= Activity =
Write the records out again. Match them exactly.

(Provided information Opens)

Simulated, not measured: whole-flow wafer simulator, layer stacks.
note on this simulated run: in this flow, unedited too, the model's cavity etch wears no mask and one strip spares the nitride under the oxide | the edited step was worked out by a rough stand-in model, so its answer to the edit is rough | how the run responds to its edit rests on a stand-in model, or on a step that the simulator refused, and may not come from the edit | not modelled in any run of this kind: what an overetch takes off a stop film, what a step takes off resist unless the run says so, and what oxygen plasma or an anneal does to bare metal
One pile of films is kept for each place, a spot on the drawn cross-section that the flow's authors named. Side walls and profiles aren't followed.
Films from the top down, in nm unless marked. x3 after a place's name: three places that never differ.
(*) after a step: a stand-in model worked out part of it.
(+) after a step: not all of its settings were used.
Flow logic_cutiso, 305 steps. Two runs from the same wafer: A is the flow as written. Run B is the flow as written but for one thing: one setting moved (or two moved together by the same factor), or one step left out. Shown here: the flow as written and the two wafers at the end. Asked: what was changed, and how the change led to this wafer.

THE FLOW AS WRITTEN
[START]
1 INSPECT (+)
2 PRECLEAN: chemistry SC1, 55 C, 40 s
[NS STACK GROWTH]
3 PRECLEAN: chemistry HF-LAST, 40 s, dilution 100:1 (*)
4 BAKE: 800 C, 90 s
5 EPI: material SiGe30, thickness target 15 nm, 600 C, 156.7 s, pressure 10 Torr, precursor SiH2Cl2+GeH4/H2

(Provided information Closes)

= Response =
Simulated, not measured: whole-flow wafer simulator, layer stacks.
note on this simulated run: in this flow, unedited too, the model's cavity etch wears no mask and one strip spares the nitride under the oxide | the edited step was worked out by a rough stand-in model, so its answer to the edit is rough | how the run responds to its edit rests on a stand-in model, or on a step that the simulator refused, and may not come from the edit | not modelled in any run of this kind: what an overetch takes off a stop film, what a step takes off resist unless the run says so, and what oxygen plasma or an anneal does to bare metal
One pile of films is kept for each place, a spot on the drawn cross-section that the flow's authors named. Side walls and profiles aren't followed.
Films from the top down, in nm unless marked. x3 after a place's name: three places that never differ.
(*) after a step: a stand-in model worked out part of it.
(+) after a step: not all of its settings were used.
Flow logic_cutiso, 305 steps. Two runs from the same wafer: A is the flow as written. Run B is the flow as written but for one thing: one setting moved (or two moved together by the same factor), or one step left out. Shown here: the flow as written and the two wafers at the end. Asked: what was changed, and how the change led to this wafer.

THE FLOW AS WRITTEN
[START]
1 INSPECT (+)
2 PRECLEAN: chemistry SC1, 55 C, 40 s
[NS STACK GROWTH]
3 PRECLEAN: chemistry HF-LAST, 40 s, dilution 100:1 (*)
4 BAKE: 800 C, 90 s
5 EPI: material SiGe30, thickness target 15 nm, 600 C, 156.7 s, pressure 10 Torr, precursor SiH2Cl2+GeH4/H2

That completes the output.